§ Work item
The answer is the complete listing below, written out again exactly.

+ + + + +

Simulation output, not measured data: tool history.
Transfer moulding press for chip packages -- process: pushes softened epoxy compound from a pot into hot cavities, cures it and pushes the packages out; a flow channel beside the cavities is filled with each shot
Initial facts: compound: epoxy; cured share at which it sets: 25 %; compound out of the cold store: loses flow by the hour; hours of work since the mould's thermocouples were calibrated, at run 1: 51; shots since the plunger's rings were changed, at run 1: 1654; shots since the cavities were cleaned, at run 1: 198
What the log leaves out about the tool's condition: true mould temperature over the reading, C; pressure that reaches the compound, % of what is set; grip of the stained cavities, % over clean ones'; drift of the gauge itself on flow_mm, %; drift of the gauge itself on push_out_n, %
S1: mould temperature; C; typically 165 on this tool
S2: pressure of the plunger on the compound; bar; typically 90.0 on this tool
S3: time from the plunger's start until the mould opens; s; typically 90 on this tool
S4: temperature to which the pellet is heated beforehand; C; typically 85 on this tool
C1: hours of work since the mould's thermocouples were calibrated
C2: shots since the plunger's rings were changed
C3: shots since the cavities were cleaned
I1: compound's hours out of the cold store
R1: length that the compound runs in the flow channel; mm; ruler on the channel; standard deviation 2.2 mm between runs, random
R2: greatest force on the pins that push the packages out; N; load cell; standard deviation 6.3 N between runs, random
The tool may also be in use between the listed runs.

+ + + + +

§ Written answer
Simulation output, not measured data: tool history.
Transfer moulding press for chip packages -- process: pushes softened epoxy compound from a pot into hot cavities, cures it and pushes the packages out; a flow channel beside the cavities is filled with each shot
Initial facts: compound: epoxy; cured share at which it sets: 25 %; compound out of the cold store: loses flow by the hour; hours of work since the mould's thermocouples were calibrated, at run 1: 51; shots since the plunger's rings were changed, at run 1: 1654; shots since the cavities were cleaned, at run 1: 198
What the log leaves out about the tool's condition: true mould temperature over the reading, C; pressure that reaches the compound, % of what is set; grip of the stained cavities, % over clean ones'; drift of the gauge itself on flow_mm, %; drift of the gauge itself on push_out_n, %
S1: mould temperature; C; typically 165 on this tool
S2: pressure of the plunger on the compound; bar; typically 90.0 on this tool
S3: time from the plunger's start until the mould opens; s; typically 90 on this tool
S4: temperature to which the pellet is heated beforehand; C; typically 85 on this tool
C1: hours of work since the mould's thermocouples were calibrated
C2: shots since the plunger's rings were changed
C3: shots since the cavities were cleaned
I1: compound's hours out of the cold store
R1: length that the compound runs in the flow channel; mm; ruler on the channel; standard deviation 2.2 mm between runs, random
R2: greatest force on the pins that push the packages out; N; load cell; standard deviation 6.3 N between runs, random
The tool may also be in use between the listed runs.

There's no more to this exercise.